## [Assigned task]
This exercise requires every record to be repeated exactly.

── Data to examine

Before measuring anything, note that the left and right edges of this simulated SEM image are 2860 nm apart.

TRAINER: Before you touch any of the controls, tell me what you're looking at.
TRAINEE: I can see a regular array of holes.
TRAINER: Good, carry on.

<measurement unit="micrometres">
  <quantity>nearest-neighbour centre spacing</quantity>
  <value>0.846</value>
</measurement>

────

## [Answer section]
Before measuring anything, note that the left and right edges of this simulated SEM image are 2860 nm apart.

TRAINER: Before you touch any of the controls, tell me what you're looking at.
TRAINEE: I can see a regular array of holes.
TRAINER: Good, carry on.

<measurement unit="micrometres">
  <quantity>nearest-neighbour centre spacing</quantity>
  <value>0.846</value>
</measurement>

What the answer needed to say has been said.